→ Work request:
Among the entries below, one line contains "366.44 | 351.72 |" and another contains "244.14 | 246.83 |". Transcribe those two lines and every line between them, exactly.

------------------------
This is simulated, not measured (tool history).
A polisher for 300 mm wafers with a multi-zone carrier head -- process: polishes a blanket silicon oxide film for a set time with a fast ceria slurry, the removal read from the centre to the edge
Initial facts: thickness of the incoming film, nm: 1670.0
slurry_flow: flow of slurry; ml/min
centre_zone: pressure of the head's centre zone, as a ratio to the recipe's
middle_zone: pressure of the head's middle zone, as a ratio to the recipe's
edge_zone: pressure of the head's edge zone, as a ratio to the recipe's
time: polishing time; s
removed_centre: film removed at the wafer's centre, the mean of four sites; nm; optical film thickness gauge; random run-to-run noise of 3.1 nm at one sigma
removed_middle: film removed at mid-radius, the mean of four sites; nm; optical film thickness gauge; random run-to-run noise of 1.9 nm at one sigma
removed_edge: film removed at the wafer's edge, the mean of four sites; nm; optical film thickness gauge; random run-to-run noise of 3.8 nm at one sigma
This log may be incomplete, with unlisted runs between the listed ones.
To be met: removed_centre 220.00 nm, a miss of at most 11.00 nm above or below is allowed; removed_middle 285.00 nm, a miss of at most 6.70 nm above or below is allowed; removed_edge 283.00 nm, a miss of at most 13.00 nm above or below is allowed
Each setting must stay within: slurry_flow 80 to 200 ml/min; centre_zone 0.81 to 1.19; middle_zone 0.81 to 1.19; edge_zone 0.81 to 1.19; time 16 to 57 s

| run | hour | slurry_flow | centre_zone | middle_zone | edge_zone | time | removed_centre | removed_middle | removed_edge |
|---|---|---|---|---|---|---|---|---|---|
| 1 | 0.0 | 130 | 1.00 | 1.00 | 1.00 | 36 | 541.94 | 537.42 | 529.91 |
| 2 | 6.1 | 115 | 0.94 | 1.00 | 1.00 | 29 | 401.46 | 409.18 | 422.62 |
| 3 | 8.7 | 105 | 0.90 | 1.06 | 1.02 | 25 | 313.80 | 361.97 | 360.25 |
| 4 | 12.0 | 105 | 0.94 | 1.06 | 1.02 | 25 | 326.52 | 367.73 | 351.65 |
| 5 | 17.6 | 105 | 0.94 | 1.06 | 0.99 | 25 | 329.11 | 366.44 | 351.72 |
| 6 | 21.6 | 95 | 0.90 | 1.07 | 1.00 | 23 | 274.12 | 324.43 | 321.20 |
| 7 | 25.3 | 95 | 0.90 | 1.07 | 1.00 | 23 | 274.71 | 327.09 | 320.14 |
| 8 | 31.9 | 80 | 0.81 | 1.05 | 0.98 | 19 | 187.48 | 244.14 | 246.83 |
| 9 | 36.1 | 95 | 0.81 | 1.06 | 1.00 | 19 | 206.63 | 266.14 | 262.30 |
------------------------

→ Response box:
| 5 | 17.6 | 105 | 0.94 | 1.06 | 0.99 | 25 | 329.11 | 366.44 | 351.72 |
| 6 | 21.6 | 95 | 0.90 | 1.07 | 1.00 | 23 | 274.12 | 324.43 | 321.20 |
| 7 | 25.3 | 95 | 0.90 | 1.07 | 1.00 | 23 | 274.71 | 327.09 | 320.14 |
| 8 | 31.9 | 80 | 0.81 | 1.05 | 0.98 | 19 | 187.48 | 244.14 | 246.83 |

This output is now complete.